===============

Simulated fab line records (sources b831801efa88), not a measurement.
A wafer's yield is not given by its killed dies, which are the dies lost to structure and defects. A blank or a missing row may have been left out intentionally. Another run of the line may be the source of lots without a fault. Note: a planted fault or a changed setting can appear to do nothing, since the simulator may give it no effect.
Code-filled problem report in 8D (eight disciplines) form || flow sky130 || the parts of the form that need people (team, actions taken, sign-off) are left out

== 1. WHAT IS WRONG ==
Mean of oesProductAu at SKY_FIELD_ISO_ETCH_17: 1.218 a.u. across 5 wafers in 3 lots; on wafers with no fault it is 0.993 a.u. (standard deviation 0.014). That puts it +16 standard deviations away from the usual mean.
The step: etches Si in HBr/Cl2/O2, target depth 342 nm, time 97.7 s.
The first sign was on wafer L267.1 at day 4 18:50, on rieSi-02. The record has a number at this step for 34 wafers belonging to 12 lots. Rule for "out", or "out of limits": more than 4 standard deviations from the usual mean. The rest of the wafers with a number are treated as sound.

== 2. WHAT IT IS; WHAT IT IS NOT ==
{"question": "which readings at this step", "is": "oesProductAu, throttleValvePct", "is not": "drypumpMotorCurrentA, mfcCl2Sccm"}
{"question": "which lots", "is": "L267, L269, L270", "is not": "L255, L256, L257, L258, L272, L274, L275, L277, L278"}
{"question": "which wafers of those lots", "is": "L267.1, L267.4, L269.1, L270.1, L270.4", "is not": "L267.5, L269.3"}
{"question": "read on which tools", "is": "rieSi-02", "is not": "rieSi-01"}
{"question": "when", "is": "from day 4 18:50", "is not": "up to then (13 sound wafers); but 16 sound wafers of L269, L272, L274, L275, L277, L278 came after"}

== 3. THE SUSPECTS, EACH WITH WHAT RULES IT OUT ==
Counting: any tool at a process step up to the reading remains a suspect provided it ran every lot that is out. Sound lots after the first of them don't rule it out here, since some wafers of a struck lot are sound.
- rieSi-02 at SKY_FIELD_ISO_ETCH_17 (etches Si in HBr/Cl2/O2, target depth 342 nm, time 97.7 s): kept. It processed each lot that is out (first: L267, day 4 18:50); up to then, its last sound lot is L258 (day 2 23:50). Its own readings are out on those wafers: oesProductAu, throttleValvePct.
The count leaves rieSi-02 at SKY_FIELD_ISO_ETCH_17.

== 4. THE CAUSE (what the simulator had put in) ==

===============

Every line from the first through the one containing "Mean of oesProductAu" in the listing above must be given again exactly, with nothing else alongside.

## Written response:
Simulated fab line records (sources b831801efa88), not a measurement.
A wafer's yield is not given by its killed dies, which are the dies lost to structure and defects. A blank or a missing row may have been left out intentionally. Another run of the line may be the source of lots without a fault. Note: a planted fault or a changed setting can appear to do nothing, since the simulator may give it no effect.
Code-filled problem report in 8D (eight disciplines) form || flow sky130 || the parts of the form that need people (team, actions taken, sign-off) are left out

== 1. WHAT IS WRONG ==
Mean of oesProductAu at SKY_FIELD_ISO_ETCH_17: 1.218 a.u. across 5 wafers in 3 lots; on wafers with no fault it is 0.993 a.u. (standard deviation 0.014). That puts it +16 standard deviations away from the usual mean.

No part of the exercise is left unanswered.